Action item: This exercise needs all of the entries set down again, exactly as they read.

------ Supplied records ------
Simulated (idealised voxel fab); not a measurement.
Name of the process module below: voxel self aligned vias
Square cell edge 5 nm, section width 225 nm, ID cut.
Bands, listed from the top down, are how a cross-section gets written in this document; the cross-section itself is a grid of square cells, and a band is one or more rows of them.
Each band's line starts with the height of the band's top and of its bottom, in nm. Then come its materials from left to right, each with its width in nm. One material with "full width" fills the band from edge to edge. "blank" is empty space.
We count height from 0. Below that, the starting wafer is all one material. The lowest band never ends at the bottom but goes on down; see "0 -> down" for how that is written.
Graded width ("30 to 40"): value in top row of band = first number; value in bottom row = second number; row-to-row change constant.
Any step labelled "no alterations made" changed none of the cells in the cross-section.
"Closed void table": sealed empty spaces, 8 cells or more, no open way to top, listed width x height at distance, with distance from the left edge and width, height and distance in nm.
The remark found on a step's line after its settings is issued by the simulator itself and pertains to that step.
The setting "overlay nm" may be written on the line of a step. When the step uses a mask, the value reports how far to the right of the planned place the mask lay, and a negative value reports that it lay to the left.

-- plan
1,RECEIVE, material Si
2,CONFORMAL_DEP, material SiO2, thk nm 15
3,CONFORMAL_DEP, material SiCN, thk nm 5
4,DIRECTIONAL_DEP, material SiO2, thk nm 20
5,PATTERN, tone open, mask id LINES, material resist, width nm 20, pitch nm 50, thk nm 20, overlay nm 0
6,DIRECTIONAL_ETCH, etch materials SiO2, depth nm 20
------

Your solution:
Simulated (idealised voxel fab); not a measurement.
Name of the process module below: voxel self aligned vias
Square cell edge 5 nm, section width 225 nm, ID cut.
Bands, listed from the top down, are how a cross-section gets written in this document; the cross-section itself is a grid of square cells, and a band is one or more rows of them.
Each band's line starts with the height of the band's top and of its bottom, in nm. Then come its materials from left to right, each with its width in nm. One material with "full width" fills the band from edge to edge. "blank" is empty space.
We count height from 0. Below that, the starting wafer is all one material. The lowest band never ends at the bottom but goes on down; see "0 -> down" for how that is written.
Graded width ("30 to 40"): value in top row of band = first number; value in bottom row = second number; row-to-row change constant.
Any step labelled "no alterations made" changed none of the cells in the cross-section.
"Closed void table": sealed empty spaces, 8 cells or more, no open way to top, listed width x height at distance, with distance from the left edge and width, height and distance in nm.
The remark found on a step's line after its settings is issued by the simulator itself and pertains to that step.
The setting "overlay nm" may be written on the line of a step. When the step uses a mask, the value reports how far to the right of the planned place the mask lay, and a negative value reports that it lay to the left.

-- plan
1,RECEIVE, material Si
2,CONFORMAL_DEP, material SiO2, thk nm 15
3,CONFORMAL_DEP, material SiCN, thk nm 5
4,DIRECTIONAL_DEP, material SiO2, thk nm 20
5,PATTERN, tone open, mask id LINES, material resist, width nm 20, pitch nm 50, thk nm 20, overlay nm 0
6,DIRECTIONAL_ETCH, etch materials SiO2, depth nm 20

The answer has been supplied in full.